__Exercise__
All of the data below should be returned exactly.

__Raw data__
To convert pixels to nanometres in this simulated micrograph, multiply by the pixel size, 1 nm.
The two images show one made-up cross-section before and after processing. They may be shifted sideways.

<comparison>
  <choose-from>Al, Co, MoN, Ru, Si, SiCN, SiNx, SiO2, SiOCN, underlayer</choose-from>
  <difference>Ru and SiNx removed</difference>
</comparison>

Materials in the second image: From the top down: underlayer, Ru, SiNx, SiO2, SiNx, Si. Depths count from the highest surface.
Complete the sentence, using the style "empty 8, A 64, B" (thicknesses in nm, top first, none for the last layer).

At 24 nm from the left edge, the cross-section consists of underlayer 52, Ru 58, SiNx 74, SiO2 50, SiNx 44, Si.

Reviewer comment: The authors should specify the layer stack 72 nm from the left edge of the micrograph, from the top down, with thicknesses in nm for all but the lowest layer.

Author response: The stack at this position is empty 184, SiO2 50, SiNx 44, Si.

__Worked solution__
To convert pixels to nanometres in this simulated micrograph, multiply by the pixel size, 1 nm.
The two images show one made-up cross-section before and after processing. They may be shifted sideways.

<comparison>
  <choose-from>Al, Co, MoN, Ru, Si, SiCN, SiNx, SiO2, SiOCN, underlayer</choose-from>
  <difference>Ru and SiNx removed</difference>
</comparison>

Materials in the second image: From the top down: underlayer, Ru, SiNx, SiO2, SiNx, Si. Depths count from the highest surface.
Complete the sentence, using the style "empty 8, A 64, B" (thicknesses in nm, top first, none for the last layer).

At 24 nm from the left edge, the cross-section consists of underlayer 52, Ru 58, SiNx 74, SiO2 50, SiNx 44, Si.

Reviewer comment: The authors should specify the layer stack 72 nm from the left edge of the micrograph, from the top down, with thicknesses in nm for all but the lowest layer.

Author response: The stack at this position is empty 184, SiO2 50, SiNx 44, Si.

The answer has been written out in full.